▸ **Brief**:
Return the entries in their entirety, precisely as given.

▸ **Given data**:
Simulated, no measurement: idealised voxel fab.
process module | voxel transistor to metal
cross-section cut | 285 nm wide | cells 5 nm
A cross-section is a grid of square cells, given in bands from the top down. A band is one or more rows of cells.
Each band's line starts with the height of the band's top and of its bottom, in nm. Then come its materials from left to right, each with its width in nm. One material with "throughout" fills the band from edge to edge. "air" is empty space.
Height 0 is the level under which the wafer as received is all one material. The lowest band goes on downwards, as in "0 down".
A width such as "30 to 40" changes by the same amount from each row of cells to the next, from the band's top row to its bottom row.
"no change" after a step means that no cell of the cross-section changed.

▸ **Reply**:
Simulated, no measurement: idealised voxel fab.
process module | voxel transistor to metal
cross-section cut | 285 nm wide | cells 5 nm
A cross-section is a grid of square cells, given in bands from the top down. A band is one or more rows of cells.
Each band's line starts with the height of the band's top and of its bottom, in nm. Then come its materials from left to right, each with its width in nm. One material with "throughout" fills the band from edge to edge. "air" is empty space.
Height 0 is the level under which the wafer as received is all one material. The lowest band goes on downwards, as in "0 down".
A width such as "30 to 40" changes by the same amount from each row of cells to the next, from the band's top row to its bottom row.
"no change" after a step means that no cell of the cross-section changed.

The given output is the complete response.